Task item – In full and without alteration, print the entries.

Extracted records –
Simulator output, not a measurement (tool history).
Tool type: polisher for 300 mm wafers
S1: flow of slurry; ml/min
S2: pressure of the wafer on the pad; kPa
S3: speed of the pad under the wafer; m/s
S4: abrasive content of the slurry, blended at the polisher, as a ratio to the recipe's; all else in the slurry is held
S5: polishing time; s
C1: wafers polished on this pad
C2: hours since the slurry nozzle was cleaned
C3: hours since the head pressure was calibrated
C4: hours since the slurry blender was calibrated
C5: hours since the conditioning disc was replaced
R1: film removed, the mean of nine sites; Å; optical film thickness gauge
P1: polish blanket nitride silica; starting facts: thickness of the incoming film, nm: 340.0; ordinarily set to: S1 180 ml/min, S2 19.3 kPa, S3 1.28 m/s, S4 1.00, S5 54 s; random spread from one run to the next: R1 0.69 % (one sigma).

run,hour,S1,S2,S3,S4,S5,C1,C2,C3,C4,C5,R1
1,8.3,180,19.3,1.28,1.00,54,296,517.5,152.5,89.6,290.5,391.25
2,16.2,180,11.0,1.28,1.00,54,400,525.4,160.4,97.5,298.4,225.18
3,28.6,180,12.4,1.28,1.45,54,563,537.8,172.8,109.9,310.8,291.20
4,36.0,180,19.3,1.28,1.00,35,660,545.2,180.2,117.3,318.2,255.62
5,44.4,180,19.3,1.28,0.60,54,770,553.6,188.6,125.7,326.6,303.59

Exercise answer –
Simulator output, not a measurement (tool history).
Tool type: polisher for 300 mm wafers
S1: flow of slurry; ml/min
S2: pressure of the wafer on the pad; kPa
S3: speed of the pad under the wafer; m/s
S4: abrasive content of the slurry, blended at the polisher, as a ratio to the recipe's; all else in the slurry is held
S5: polishing time; s
C1: wafers polished on this pad
C2: hours since the slurry nozzle was cleaned
C3: hours since the head pressure was calibrated
C4: hours since the slurry blender was calibrated
C5: hours since the conditioning disc was replaced
R1: film removed, the mean of nine sites; Å; optical film thickness gauge
P1: polish blanket nitride silica; starting facts: thickness of the incoming film, nm: 340.0; ordinarily set to: S1 180 ml/min, S2 19.3 kPa, S3 1.28 m/s, S4 1.00, S5 54 s; random spread from one run to the next: R1 0.69 % (one sigma).

run,hour,S1,S2,S3,S4,S5,C1,C2,C3,C4,C5,R1
1,8.3,180,19.3,1.28,1.00,54,296,517.5,152.5,89.6,290.5,391.25
2,16.2,180,11.0,1.28,1.00,54,400,525.4,160.4,97.5,298.4,225.18
3,28.6,180,12.4,1.28,1.45,54,563,537.8,172.8,109.9,310.8,291.20
4,36.0,180,19.3,1.28,1.00,35,660,545.2,180.2,117.3,318.2,255.62
5,44.4,180,19.3,1.28,0.60,54,770,553.6,188.6,125.7,326.6,303.59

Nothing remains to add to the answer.